◆ Provided information

###

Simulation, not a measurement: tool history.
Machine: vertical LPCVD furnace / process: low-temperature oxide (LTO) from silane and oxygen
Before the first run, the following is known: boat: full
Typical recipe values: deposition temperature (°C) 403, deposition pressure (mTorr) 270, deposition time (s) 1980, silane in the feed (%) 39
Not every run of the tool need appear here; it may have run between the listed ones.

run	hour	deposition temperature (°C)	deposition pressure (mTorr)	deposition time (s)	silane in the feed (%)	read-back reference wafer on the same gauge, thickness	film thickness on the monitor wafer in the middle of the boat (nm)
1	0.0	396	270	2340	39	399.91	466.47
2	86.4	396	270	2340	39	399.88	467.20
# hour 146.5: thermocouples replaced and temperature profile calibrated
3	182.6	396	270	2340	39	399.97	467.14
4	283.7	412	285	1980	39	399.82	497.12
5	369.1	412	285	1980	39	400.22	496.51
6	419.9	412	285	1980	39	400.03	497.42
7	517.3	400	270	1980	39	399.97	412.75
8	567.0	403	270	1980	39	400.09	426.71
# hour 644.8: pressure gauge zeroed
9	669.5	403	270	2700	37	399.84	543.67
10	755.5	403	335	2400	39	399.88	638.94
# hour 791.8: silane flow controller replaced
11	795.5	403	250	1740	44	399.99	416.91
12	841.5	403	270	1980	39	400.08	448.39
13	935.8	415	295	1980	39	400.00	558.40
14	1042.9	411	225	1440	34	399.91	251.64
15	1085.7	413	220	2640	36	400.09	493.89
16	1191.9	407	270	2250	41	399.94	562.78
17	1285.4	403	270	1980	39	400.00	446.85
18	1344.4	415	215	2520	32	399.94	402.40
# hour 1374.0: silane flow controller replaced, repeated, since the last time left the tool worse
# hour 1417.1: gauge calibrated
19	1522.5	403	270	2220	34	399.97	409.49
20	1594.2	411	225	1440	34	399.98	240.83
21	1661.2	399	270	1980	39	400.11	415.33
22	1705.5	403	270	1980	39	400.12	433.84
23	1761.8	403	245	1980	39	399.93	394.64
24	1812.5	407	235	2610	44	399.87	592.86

###

◆ Task item
Would you print exactly, and only, the lines of the data above from the line with "Before the first" through the line with "Not every run", inclusive?

◆ Problem solution
Before the first run, the following is known: boat: full
Typical recipe values: deposition temperature (°C) 403, deposition pressure (mTorr) 270, deposition time (s) 1980, silane in the feed (%) 39
Not every run of the tool need appear here; it may have run between the listed ones.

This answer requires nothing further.